Would you print the material exactly, starting at its first line and ending at the line holding "The remark found"?

*** DATA SECTION

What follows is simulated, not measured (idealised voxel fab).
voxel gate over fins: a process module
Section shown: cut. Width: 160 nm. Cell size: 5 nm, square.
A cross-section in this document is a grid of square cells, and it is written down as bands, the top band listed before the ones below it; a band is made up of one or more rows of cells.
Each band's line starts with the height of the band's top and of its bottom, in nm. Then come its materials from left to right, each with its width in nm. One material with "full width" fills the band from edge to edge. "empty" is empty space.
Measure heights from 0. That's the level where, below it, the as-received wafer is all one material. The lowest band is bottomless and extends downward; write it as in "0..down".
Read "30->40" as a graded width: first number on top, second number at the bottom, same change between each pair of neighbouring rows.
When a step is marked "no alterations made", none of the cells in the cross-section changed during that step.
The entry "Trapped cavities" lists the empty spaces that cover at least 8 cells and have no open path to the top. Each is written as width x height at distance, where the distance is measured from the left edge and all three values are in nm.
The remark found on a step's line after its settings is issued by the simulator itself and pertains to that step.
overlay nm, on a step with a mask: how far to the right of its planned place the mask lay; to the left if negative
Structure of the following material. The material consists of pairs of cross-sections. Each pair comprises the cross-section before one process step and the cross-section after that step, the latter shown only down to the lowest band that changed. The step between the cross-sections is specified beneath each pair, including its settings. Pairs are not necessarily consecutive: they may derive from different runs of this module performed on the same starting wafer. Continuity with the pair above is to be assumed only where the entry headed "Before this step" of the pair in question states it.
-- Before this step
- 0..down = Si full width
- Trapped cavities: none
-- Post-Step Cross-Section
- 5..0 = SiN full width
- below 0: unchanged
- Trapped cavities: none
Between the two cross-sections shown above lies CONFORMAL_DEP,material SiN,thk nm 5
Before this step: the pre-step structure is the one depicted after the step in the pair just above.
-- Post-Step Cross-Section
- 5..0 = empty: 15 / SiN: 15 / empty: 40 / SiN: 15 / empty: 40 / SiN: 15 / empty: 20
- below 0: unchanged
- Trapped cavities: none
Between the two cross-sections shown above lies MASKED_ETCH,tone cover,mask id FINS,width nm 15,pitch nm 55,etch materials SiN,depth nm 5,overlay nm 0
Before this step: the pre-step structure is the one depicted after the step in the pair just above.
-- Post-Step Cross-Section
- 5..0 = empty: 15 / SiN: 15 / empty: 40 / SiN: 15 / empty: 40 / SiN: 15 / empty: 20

******

▶ [WRITTEN RESPONSE]
What follows is simulated, not measured (idealised voxel fab).
voxel gate over fins: a process module
Section shown: cut. Width: 160 nm. Cell size: 5 nm, square.
A cross-section in this document is a grid of square cells, and it is written down as bands, the top band listed before the ones below it; a band is made up of one or more rows of cells.
Each band's line starts with the height of the band's top and of its bottom, in nm. Then come its materials from left to right, each with its width in nm. One material with "full width" fills the band from edge to edge. "empty" is empty space.
Measure heights from 0. That's the level where, below it, the as-received wafer is all one material. The lowest band is bottomless and extends downward; write it as in "0..down".
Read "30->40" as a graded width: first number on top, second number at the bottom, same change between each pair of neighbouring rows.
When a step is marked "no alterations made", none of the cells in the cross-section changed during that step.
The entry "Trapped cavities" lists the empty spaces that cover at least 8 cells and have no open path to the top. Each is written as width x height at distance, where the distance is measured from the left edge and all three values are in nm.
The remark found on a step's line after its settings is issued by the simulator itself and pertains to that step.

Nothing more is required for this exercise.